Extracted entries:
# # # # #

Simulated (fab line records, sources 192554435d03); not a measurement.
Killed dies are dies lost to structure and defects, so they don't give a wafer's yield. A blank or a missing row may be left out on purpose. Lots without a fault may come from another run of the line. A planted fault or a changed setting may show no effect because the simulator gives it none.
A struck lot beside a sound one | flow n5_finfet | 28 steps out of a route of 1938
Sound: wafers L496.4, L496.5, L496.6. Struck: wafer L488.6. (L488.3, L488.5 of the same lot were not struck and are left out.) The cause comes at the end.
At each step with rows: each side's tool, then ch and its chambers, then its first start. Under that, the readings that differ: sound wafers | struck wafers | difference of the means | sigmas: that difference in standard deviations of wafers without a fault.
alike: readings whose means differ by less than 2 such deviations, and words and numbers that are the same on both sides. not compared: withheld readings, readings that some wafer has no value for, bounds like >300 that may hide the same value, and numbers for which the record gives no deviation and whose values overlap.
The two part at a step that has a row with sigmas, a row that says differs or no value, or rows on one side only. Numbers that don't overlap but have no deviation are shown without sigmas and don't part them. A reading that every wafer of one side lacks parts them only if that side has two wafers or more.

# # # # #

Work request: Give again exactly, and only, the lines above starting at the one with "Sound: wafers L496.4, L496.5, L496.6." and ending at the one with "At each step".

Task solution:
Sound: wafers L496.4, L496.5, L496.6. Struck: wafer L488.6. (L488.3, L488.5 of the same lot were not struck and are left out.) The cause comes at the end.
At each step with rows: each side's tool, then ch and its chambers, then its first start. Under that, the readings that differ: sound wafers | struck wafers | difference of the means | sigmas: that difference in standard deviations of wafers without a fault.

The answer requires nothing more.